◆ SUPPLIED ENTRIES ◆
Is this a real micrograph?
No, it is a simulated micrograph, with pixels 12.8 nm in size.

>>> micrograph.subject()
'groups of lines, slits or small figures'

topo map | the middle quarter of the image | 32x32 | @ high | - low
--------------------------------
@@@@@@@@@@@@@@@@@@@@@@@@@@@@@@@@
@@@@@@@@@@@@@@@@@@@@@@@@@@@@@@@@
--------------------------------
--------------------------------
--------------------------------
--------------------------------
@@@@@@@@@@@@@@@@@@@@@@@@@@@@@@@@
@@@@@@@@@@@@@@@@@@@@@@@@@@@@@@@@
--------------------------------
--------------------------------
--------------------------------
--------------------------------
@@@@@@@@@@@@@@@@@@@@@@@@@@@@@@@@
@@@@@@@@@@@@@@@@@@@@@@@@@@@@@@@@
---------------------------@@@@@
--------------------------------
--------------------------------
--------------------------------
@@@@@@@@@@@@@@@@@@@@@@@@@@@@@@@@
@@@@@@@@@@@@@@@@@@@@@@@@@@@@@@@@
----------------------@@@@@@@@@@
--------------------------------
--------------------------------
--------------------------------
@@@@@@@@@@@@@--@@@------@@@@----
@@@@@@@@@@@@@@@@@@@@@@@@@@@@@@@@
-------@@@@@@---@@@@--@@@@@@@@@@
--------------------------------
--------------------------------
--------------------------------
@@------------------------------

◆ ASSIGNMENT ◆
Start at the first line of the entries and stop at the line that contains "topo map | the". Repeat every line in that span exactly, and nothing beyond it.

◆ WRITTEN ANSWER ◆
Is this a real micrograph?
No, it is a simulated micrograph, with pixels 12.8 nm in size.

>>> micrograph.subject()
'groups of lines, slits or small figures'

topo map | the middle quarter of the image | 32x32 | @ high | - low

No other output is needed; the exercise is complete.